——————

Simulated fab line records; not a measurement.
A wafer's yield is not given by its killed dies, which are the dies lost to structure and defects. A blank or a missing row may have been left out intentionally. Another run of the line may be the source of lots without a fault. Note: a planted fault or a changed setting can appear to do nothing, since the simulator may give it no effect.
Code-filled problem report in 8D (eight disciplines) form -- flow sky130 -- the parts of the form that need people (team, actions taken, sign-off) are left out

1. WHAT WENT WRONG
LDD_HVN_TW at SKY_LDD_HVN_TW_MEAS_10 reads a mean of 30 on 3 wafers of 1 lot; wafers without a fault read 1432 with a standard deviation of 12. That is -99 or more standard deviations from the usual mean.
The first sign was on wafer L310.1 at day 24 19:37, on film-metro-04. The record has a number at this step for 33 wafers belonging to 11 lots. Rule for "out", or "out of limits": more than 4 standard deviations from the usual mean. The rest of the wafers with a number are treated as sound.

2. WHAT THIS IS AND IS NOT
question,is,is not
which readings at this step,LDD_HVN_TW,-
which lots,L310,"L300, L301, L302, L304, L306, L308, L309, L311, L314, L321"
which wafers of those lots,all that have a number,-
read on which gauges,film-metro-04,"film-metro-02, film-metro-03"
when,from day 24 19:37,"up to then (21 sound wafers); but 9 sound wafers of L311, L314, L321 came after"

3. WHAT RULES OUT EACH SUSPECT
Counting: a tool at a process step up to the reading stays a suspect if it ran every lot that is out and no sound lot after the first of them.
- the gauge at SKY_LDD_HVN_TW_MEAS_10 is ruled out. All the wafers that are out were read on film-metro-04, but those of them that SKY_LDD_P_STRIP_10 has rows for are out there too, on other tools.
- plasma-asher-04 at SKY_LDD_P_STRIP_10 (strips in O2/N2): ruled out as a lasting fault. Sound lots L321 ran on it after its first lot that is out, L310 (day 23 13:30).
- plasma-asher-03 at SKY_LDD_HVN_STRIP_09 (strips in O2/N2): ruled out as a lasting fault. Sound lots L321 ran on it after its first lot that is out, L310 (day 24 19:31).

——————

▶ Work task
Transcribe the listing above line for line, from the first line to the line containing "question,is,is not", inclusive, with no other lines.

▶ Answer box
Simulated fab line records; not a measurement.
A wafer's yield is not given by its killed dies, which are the dies lost to structure and defects. A blank or a missing row may have been left out intentionally. Another run of the line may be the source of lots without a fault. Note: a planted fault or a changed setting can appear to do nothing, since the simulator may give it no effect.
Code-filled problem report in 8D (eight disciplines) form -- flow sky130 -- the parts of the form that need people (team, actions taken, sign-off) are left out

1. WHAT WENT WRONG
LDD_HVN_TW at SKY_LDD_HVN_TW_MEAS_10 reads a mean of 30 on 3 wafers of 1 lot; wafers without a fault read 1432 with a standard deviation of 12. That is -99 or more standard deviations from the usual mean.
The first sign was on wafer L310.1 at day 24 19:37, on film-metro-04. The record has a number at this step for 33 wafers belonging to 11 lots. Rule for "out", or "out of limits": more than 4 standard deviations from the usual mean. The rest of the wafers with a number are treated as sound.

2. WHAT THIS IS AND IS NOT
question,is,is not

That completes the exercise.